Transcribe the material from its first line onward, ending with the line that contains "The tool's runs may not all be listed." and adding nothing beyond it.

--- START ---

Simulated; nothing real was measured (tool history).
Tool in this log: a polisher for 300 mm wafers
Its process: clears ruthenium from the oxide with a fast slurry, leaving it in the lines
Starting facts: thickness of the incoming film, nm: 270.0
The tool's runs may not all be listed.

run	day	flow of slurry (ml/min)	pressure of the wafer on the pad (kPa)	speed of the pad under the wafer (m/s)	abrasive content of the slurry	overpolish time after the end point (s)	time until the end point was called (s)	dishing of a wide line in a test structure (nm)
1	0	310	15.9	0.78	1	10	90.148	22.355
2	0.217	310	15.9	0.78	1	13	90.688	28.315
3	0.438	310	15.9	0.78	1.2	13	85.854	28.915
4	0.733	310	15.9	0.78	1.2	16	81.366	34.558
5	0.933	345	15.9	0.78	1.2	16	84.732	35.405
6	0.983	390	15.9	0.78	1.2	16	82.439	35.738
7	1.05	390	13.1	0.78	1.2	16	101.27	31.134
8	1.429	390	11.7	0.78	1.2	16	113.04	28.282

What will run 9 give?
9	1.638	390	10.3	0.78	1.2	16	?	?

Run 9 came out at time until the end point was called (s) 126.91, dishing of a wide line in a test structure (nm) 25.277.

--- END ---

» Task output
Simulated; nothing real was measured (tool history).
Tool in this log: a polisher for 300 mm wafers
Its process: clears ruthenium from the oxide with a fast slurry, leaving it in the lines
Starting facts: thickness of the incoming film, nm: 270.0
The tool's runs may not all be listed.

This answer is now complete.